* Provided data
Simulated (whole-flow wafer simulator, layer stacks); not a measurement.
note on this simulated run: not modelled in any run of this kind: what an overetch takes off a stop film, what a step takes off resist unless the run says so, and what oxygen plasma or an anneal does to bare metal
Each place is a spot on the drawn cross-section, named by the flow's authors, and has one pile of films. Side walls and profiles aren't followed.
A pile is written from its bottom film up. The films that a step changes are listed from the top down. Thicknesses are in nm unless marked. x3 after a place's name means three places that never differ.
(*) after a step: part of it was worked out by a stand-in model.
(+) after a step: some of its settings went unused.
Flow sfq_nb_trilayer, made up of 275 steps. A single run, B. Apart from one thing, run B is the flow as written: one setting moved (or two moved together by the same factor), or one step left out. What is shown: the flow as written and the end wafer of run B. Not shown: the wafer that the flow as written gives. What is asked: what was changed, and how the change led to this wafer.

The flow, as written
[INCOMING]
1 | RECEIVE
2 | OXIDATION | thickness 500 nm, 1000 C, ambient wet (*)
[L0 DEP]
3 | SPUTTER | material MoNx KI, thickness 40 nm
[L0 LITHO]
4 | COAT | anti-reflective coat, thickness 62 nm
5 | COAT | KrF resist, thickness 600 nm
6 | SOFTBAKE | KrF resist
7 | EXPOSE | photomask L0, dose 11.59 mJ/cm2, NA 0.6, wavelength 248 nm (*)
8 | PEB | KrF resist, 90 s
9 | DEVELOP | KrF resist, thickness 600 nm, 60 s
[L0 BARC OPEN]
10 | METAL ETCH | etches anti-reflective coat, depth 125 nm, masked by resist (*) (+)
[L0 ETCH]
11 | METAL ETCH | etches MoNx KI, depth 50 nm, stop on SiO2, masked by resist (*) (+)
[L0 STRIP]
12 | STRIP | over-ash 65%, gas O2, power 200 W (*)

* Brief
The first line of the entries above and every line after it, up to and including the line with "note on this", should be set down exactly.

* Written solution
Simulated (whole-flow wafer simulator, layer stacks); not a measurement.
note on this simulated run: not modelled in any run of this kind: what an overetch takes off a stop film, what a step takes off resist unless the run says so, and what oxygen plasma or an anneal does to bare metal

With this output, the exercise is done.